→ **REQUIREMENT**
Give every entry again precisely as it appears.

═══ MATERIAL PROVIDED

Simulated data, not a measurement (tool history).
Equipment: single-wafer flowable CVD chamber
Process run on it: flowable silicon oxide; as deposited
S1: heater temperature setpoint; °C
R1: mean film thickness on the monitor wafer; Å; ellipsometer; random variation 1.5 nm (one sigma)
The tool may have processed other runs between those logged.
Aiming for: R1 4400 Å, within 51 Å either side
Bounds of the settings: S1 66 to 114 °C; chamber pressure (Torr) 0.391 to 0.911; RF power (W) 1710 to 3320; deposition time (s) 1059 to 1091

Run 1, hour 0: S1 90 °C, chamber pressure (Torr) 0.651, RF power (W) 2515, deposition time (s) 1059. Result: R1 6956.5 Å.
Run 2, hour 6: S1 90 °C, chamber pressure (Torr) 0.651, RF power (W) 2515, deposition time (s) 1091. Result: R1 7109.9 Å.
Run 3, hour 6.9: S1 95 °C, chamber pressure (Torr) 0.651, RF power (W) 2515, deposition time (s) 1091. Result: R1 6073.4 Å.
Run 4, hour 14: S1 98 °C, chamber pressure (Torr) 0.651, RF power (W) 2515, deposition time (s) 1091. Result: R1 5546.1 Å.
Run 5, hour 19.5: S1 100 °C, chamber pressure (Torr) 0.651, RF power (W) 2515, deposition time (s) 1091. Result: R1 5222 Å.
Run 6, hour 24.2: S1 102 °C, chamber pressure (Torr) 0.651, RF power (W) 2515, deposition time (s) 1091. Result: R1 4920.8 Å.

══════

→ **TASK OUTPUT**
Simulated data, not a measurement (tool history).
Equipment: single-wafer flowable CVD chamber
Process run on it: flowable silicon oxide; as deposited
S1: heater temperature setpoint; °C
R1: mean film thickness on the monitor wafer; Å; ellipsometer; random variation 1.5 nm (one sigma)
The tool may have processed other runs between those logged.
Aiming for: R1 4400 Å, within 51 Å either side
Bounds of the settings: S1 66 to 114 °C; chamber pressure (Torr) 0.391 to 0.911; RF power (W) 1710 to 3320; deposition time (s) 1059 to 1091

Run 1, hour 0: S1 90 °C, chamber pressure (Torr) 0.651, RF power (W) 2515, deposition time (s) 1059. Result: R1 6956.5 Å.
Run 2, hour 6: S1 90 °C, chamber pressure (Torr) 0.651, RF power (W) 2515, deposition time (s) 1091. Result: R1 7109.9 Å.
Run 3, hour 6.9: S1 95 °C, chamber pressure (Torr) 0.651, RF power (W) 2515, deposition time (s) 1091. Result: R1 6073.4 Å.
Run 4, hour 14: S1 98 °C, chamber pressure (Torr) 0.651, RF power (W) 2515, deposition time (s) 1091. Result: R1 5546.1 Å.
Run 5, hour 19.5: S1 100 °C, chamber pressure (Torr) 0.651, RF power (W) 2515, deposition time (s) 1091. Result: R1 5222 Å.
Run 6, hour 24.2: S1 102 °C, chamber pressure (Torr) 0.651, RF power (W) 2515, deposition time (s) 1091. Result: R1 4920.8 Å.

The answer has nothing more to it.